■ WORK ITEM ■
Give the listing again in full, matching it character for character.

##### DATA FOR REVIEW #####

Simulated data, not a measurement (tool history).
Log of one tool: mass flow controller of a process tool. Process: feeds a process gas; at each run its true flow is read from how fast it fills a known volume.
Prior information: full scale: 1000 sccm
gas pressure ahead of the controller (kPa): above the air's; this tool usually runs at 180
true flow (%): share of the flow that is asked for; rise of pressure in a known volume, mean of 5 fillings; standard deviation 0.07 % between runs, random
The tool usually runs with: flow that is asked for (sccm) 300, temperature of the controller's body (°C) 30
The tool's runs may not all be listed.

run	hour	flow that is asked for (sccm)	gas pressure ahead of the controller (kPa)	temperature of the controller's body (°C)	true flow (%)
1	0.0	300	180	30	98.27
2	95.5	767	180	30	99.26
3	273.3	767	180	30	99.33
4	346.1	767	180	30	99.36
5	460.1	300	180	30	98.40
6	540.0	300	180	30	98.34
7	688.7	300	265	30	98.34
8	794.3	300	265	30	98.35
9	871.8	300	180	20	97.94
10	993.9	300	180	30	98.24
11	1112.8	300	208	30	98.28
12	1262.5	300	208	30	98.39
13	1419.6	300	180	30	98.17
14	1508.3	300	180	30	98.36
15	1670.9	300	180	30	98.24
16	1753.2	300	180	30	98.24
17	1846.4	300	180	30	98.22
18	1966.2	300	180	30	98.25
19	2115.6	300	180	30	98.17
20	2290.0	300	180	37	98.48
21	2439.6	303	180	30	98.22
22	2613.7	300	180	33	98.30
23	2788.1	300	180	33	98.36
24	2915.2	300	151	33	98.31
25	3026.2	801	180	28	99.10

#####

■ TASK OUTPUT ■
Simulated data, not a measurement (tool history).
Log of one tool: mass flow controller of a process tool. Process: feeds a process gas; at each run its true flow is read from how fast it fills a known volume.
Prior information: full scale: 1000 sccm
gas pressure ahead of the controller (kPa): above the air's; this tool usually runs at 180
true flow (%): share of the flow that is asked for; rise of pressure in a known volume, mean of 5 fillings; standard deviation 0.07 % between runs, random
The tool usually runs with: flow that is asked for (sccm) 300, temperature of the controller's body (°C) 30
The tool's runs may not all be listed.

run	hour	flow that is asked for (sccm)	gas pressure ahead of the controller (kPa)	temperature of the controller's body (°C)	true flow (%)
1	0.0	300	180	30	98.27
2	95.5	767	180	30	99.26
3	273.3	767	180	30	99.33
4	346.1	767	180	30	99.36
5	460.1	300	180	30	98.40
6	540.0	300	180	30	98.34
7	688.7	300	265	30	98.34
8	794.3	300	265	30	98.35
9	871.8	300	180	20	97.94
10	993.9	300	180	30	98.24
11	1112.8	300	208	30	98.28
12	1262.5	300	208	30	98.39
13	1419.6	300	180	30	98.17
14	1508.3	300	180	30	98.36
15	1670.9	300	180	30	98.24
16	1753.2	300	180	30	98.24
17	1846.4	300	180	30	98.22
18	1966.2	300	180	30	98.25
19	2115.6	300	180	30	98.17
20	2290.0	300	180	37	98.48
21	2439.6	303	180	30	98.22
22	2613.7	300	180	33	98.30
23	2788.1	300	180	33	98.36
24	2915.2	300	151	33	98.31
25	3026.2	801	180	28	99.10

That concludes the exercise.